== Segment start ==

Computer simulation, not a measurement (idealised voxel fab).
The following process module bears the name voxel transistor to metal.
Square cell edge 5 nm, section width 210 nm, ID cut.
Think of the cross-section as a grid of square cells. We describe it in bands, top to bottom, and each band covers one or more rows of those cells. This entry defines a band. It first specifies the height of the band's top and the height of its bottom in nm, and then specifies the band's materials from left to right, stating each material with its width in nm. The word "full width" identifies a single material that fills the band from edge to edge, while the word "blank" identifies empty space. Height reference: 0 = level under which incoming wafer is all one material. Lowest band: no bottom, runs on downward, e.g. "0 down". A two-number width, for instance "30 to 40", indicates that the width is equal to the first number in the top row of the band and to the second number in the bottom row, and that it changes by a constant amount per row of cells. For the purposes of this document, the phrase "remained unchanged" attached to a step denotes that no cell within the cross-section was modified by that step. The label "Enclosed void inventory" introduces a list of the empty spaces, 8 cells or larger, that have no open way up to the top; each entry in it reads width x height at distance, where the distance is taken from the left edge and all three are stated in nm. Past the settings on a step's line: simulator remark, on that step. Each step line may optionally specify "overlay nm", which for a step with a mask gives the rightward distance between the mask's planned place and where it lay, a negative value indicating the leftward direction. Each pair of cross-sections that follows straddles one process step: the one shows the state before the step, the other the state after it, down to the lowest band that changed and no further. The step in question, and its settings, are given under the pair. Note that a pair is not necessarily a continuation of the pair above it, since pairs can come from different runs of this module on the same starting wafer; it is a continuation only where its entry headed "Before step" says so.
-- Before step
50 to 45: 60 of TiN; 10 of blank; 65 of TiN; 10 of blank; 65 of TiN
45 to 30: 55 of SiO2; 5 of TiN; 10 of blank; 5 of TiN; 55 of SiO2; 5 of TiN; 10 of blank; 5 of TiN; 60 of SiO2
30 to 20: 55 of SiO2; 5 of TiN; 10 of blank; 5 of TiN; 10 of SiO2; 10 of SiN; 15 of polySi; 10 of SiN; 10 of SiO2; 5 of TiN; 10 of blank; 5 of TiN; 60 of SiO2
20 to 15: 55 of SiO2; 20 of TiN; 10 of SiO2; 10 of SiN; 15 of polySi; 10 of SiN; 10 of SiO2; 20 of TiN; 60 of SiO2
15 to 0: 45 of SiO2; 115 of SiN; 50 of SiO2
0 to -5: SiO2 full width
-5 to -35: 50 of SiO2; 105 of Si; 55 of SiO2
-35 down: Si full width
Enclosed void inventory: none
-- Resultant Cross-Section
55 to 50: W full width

== Segment end ==

### Work instruction
Return exactly the lines that run from the top of the listing above to the line containing "Square cell edge", please, keeping both end lines and leaving out everything else.

### Written answer
Computer simulation, not a measurement (idealised voxel fab).
The following process module bears the name voxel transistor to metal.
Square cell edge 5 nm, section width 210 nm, ID cut.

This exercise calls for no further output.